—————

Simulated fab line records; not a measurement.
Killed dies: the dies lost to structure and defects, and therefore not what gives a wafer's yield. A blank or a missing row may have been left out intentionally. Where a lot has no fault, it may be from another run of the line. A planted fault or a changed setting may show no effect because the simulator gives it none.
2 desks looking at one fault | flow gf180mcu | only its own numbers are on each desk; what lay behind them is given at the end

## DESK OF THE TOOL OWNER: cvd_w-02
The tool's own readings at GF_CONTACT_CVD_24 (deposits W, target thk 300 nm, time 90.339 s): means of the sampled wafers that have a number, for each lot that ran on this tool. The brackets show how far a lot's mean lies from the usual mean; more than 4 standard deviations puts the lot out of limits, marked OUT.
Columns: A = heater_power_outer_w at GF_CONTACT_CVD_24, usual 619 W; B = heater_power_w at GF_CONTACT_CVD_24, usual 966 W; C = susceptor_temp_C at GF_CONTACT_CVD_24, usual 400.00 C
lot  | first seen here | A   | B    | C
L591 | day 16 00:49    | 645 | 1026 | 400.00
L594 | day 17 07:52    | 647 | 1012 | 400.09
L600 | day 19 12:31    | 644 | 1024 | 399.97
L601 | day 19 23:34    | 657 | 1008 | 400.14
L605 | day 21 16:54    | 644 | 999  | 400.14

—————

→ TASK ITEM
What do the lines of the material read, from the first through the line with "Killed dies: the"? Transcribe them exactly and stop there.

→ EXERCISE RESPONSE
Simulated fab line records; not a measurement.
Killed dies: the dies lost to structure and defects, and therefore not what gives a wafer's yield. A blank or a missing row may have been left out intentionally. Where a lot has no fault, it may be from another run of the line. A planted fault or a changed setting may show no effect because the simulator gives it none.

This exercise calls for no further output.